··· Given data ···

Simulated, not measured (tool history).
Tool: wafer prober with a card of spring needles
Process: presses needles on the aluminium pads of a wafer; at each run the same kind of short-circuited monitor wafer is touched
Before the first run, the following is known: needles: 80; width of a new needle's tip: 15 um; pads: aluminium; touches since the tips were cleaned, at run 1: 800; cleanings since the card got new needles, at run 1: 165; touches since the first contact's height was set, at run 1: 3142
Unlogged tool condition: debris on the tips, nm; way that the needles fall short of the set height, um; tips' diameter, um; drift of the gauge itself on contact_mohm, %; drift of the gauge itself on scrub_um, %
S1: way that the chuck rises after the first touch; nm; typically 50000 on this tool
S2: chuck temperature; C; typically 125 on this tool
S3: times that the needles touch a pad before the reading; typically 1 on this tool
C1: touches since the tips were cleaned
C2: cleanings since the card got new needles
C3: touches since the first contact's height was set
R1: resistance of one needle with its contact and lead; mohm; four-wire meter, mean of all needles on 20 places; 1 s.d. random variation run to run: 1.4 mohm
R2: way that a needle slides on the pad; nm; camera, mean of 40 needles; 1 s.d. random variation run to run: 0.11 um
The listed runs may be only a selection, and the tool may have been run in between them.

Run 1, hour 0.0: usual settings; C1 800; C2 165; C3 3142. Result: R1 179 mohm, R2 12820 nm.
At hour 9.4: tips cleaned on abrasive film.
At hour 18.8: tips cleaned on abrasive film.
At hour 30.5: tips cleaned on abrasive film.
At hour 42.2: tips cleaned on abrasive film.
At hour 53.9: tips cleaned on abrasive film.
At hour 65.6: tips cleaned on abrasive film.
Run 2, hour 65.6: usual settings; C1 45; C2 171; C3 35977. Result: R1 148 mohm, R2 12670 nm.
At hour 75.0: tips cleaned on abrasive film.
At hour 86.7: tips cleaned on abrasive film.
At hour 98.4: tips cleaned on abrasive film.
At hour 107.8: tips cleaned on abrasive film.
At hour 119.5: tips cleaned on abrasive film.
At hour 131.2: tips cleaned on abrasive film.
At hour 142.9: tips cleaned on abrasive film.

···

Requirement: In the listing above, please print only the lines from the first one to the line where "Process: presses needles" appears, exactly as written, both of those lines included.

Written response:
Simulated, not measured (tool history).
Tool: wafer prober with a card of spring needles
Process: presses needles on the aluminium pads of a wafer; at each run the same kind of short-circuited monitor wafer is touched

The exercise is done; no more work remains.